++++ STORED DATA ++++

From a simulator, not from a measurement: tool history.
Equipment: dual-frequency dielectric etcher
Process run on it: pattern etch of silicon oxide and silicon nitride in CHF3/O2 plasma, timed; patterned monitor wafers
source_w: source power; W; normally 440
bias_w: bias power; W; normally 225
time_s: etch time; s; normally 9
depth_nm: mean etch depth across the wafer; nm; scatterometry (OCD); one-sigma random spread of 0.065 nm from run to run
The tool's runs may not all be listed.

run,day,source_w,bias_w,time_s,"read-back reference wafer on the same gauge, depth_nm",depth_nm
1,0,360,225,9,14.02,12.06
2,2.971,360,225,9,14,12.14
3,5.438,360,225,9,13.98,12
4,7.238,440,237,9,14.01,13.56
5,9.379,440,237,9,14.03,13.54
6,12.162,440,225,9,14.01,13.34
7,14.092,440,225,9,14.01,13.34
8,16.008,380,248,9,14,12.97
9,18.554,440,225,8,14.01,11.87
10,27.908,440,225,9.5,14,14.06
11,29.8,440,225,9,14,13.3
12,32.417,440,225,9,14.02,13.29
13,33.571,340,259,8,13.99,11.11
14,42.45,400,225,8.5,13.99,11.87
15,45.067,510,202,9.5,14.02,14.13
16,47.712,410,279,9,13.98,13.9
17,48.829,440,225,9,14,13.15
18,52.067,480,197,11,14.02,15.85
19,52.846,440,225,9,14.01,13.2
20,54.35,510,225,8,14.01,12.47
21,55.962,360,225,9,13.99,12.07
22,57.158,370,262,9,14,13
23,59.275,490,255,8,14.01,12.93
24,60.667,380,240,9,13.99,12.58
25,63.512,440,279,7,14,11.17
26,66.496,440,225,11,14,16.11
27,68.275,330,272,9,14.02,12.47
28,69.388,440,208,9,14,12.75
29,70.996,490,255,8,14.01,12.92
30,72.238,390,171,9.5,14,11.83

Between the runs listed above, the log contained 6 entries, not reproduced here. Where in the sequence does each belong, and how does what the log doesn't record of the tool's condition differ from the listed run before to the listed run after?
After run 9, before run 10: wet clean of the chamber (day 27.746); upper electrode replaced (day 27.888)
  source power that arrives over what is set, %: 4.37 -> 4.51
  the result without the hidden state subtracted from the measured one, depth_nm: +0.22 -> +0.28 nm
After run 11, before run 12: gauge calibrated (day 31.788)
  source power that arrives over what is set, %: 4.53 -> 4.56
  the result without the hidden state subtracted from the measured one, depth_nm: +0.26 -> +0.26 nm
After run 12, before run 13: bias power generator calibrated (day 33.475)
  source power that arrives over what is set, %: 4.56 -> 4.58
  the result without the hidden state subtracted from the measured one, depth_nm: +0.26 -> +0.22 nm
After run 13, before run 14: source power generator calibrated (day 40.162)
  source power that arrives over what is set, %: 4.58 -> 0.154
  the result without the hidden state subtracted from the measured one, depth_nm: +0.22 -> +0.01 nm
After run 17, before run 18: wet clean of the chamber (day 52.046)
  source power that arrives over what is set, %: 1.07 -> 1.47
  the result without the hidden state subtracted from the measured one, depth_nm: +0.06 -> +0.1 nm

++++

WORK ORDER ▸
The response must hold only the lines above from the line with "17,48.829,440,225,9,14,13.15" through the line with "30,72.238,390,171,9.5,14,11.83", each copied exactly, both ends kept.

EXERCISE RESULT ▸
17,48.829,440,225,9,14,13.15
18,52.067,480,197,11,14.02,15.85
19,52.846,440,225,9,14.01,13.2
20,54.35,510,225,8,14.01,12.47
21,55.962,360,225,9,13.99,12.07
22,57.158,370,262,9,14,13
23,59.275,490,255,8,14.01,12.93
24,60.667,380,240,9,13.99,12.58
25,63.512,440,279,7,14,11.17
26,66.496,440,225,11,14,16.11
27,68.275,330,272,9,14.02,12.47
28,69.388,440,208,9,14,12.75
29,70.996,490,255,8,14.01,12.92
30,72.238,390,171,9.5,14,11.83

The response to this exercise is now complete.